● **Required action**
Copy the records below word for word. Stop after the line that contains "Machine: single-wafer flowable".

● **Extracted data**
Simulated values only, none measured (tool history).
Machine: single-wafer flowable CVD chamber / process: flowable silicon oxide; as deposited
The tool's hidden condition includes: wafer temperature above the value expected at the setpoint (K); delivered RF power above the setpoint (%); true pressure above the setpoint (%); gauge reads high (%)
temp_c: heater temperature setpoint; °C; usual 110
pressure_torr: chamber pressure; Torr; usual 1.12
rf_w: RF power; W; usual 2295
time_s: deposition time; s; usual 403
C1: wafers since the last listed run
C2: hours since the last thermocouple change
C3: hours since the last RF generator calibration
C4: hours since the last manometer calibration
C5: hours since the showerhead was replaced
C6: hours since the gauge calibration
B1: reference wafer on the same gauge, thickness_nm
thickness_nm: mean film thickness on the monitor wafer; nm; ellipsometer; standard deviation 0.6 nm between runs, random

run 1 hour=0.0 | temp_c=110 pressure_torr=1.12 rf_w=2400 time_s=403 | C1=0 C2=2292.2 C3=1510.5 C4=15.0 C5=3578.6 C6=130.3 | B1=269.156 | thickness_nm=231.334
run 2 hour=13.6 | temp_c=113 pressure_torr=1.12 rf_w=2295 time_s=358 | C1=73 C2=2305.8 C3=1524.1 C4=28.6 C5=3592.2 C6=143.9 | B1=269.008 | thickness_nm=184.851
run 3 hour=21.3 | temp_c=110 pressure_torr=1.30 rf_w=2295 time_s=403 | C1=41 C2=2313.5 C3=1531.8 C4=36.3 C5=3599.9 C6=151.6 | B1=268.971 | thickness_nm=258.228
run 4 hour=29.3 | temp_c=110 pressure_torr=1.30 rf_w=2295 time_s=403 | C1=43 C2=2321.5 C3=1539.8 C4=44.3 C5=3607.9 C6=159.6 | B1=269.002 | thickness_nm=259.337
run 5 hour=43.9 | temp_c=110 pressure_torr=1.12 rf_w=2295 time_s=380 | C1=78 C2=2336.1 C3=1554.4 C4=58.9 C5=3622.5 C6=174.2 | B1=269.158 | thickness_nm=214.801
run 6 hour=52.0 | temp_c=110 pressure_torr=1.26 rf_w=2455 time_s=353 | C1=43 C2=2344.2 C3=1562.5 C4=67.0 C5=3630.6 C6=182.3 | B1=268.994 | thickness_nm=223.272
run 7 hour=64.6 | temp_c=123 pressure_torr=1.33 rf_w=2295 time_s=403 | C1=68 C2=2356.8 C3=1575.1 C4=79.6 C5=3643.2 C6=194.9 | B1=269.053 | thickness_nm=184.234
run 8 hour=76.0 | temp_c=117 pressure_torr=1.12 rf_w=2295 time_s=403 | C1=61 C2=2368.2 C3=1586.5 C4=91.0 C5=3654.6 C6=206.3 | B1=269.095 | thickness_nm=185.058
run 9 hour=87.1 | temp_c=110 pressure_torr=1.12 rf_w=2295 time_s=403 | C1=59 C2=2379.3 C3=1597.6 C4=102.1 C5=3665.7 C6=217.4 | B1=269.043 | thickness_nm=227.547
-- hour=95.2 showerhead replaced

● **Exercise solution**
Simulated values only, none measured (tool history).
Machine: single-wafer flowable CVD chamber / process: flowable silicon oxide; as deposited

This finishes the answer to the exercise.